> [DATASET ENTRIES]
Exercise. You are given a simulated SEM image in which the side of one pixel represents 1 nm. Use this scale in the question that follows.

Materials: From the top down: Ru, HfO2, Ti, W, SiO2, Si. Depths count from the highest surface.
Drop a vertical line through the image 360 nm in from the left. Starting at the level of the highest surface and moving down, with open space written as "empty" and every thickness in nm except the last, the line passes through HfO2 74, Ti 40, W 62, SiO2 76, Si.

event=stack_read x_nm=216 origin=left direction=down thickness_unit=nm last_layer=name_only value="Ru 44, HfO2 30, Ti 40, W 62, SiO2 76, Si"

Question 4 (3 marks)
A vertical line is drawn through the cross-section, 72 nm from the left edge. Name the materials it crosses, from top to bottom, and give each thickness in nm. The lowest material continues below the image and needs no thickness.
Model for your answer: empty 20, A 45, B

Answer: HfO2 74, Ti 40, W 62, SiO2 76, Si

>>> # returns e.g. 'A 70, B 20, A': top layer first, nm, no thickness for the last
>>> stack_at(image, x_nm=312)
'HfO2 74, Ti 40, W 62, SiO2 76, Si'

> [ASSIGNMENT] Only certain lines are wanted. Please return exactly those from the top of the data through the line with "Drop a vertical".

> [RESPONSE BOX]
Exercise. You are given a simulated SEM image in which the side of one pixel represents 1 nm. Use this scale in the question that follows.

Materials: From the top down: Ru, HfO2, Ti, W, SiO2, Si. Depths count from the highest surface.
Drop a vertical line through the image 360 nm in from the left. Starting at the level of the highest surface and moving down, with open space written as "empty" and every thickness in nm except the last, the line passes through HfO2 74, Ti 40, W 62, SiO2 76, Si.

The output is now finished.